### BRIEF
Return the lines of the data below exactly. Start at the first and end with the line containing "Imagine a thin".

::: INFORMATION SHOWN :::

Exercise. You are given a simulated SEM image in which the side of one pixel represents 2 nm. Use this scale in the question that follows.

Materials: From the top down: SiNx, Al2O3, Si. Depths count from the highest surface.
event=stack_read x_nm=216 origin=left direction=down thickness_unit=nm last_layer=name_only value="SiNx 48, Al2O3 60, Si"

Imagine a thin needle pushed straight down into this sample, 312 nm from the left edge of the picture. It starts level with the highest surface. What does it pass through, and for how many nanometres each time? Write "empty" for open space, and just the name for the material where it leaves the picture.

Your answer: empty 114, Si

:::

### WRITTEN ANSWER
Exercise. You are given a simulated SEM image in which the side of one pixel represents 2 nm. Use this scale in the question that follows.

Materials: From the top down: SiNx, Al2O3, Si. Depths count from the highest surface.
event=stack_read x_nm=216 origin=left direction=down thickness_unit=nm last_layer=name_only value="SiNx 48, Al2O3 60, Si"

Imagine a thin needle pushed straight down into this sample, 312 nm from the left edge of the picture. It starts level with the highest surface. What does it pass through, and for how many nanometres each time? Write "empty" for open space, and just the name for the material where it leaves the picture.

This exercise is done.